--- Exercise ---
Set down the lines below exactly as they stand, please. Go from the first through the one containing "the authors' place".

--- Data extract ---
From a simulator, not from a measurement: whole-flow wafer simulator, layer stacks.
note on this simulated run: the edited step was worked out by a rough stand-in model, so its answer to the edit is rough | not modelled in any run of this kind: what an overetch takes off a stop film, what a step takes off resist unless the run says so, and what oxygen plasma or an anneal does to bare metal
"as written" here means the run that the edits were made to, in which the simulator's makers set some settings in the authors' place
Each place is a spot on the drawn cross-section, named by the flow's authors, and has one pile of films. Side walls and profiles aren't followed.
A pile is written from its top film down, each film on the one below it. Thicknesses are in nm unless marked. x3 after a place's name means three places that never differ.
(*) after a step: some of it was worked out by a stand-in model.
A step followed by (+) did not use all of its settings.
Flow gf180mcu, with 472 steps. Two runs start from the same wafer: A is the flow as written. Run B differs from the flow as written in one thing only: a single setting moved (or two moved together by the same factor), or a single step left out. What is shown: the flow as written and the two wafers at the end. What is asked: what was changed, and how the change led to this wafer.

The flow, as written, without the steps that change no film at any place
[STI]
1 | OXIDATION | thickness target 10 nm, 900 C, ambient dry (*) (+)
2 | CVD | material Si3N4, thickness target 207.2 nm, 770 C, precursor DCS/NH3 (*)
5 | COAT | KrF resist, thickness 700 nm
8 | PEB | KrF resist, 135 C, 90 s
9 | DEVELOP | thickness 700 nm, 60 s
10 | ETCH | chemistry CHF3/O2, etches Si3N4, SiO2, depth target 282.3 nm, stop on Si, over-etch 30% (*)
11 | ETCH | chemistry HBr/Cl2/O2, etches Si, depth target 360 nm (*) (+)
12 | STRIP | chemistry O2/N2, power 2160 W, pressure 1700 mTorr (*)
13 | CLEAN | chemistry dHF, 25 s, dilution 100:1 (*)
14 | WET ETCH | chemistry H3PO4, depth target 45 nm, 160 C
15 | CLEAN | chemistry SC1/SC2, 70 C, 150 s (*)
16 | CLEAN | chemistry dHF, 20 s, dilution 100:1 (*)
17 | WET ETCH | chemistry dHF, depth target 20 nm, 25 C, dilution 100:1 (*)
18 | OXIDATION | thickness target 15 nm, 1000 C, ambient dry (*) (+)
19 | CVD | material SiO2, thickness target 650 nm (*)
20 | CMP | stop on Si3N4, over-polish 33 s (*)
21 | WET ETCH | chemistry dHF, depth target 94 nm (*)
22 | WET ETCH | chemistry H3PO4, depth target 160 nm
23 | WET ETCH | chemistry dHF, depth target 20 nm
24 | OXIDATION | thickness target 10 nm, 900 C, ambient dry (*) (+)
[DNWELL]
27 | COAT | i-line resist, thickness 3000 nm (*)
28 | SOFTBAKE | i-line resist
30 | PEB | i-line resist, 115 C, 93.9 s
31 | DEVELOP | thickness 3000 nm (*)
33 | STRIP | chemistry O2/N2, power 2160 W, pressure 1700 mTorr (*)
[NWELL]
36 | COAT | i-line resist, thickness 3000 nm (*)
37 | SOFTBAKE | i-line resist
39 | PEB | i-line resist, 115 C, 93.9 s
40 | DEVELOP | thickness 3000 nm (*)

--- Exercise answer ---
From a simulator, not from a measurement: whole-flow wafer simulator, layer stacks.
note on this simulated run: the edited step was worked out by a rough stand-in model, so its answer to the edit is rough | not modelled in any run of this kind: what an overetch takes off a stop film, what a step takes off resist unless the run says so, and what oxygen plasma or an anneal does to bare metal
"as written" here means the run that the edits were made to, in which the simulator's makers set some settings in the authors' place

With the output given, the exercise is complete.